Records provided:
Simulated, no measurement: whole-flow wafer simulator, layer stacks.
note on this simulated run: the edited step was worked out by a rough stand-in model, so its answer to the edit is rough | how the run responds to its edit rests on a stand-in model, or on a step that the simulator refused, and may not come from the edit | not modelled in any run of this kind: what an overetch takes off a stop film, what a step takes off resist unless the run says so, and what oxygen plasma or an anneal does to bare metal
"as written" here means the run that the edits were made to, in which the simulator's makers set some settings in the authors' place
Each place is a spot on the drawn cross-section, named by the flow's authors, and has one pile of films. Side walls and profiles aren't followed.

Requirement: All entries must come back exactly as they were written.

Written solution:
Simulated, no measurement: whole-flow wafer simulator, layer stacks.
note on this simulated run: the edited step was worked out by a rough stand-in model, so its answer to the edit is rough | how the run responds to its edit rests on a stand-in model, or on a step that the simulator refused, and may not come from the edit | not modelled in any run of this kind: what an overetch takes off a stop film, what a step takes off resist unless the run says so, and what oxygen plasma or an anneal does to bare metal
"as written" here means the run that the edits were made to, in which the simulator's makers set some settings in the authors' place
Each place is a spot on the drawn cross-section, named by the flow's authors, and has one pile of films. Side walls and profiles aren't followed.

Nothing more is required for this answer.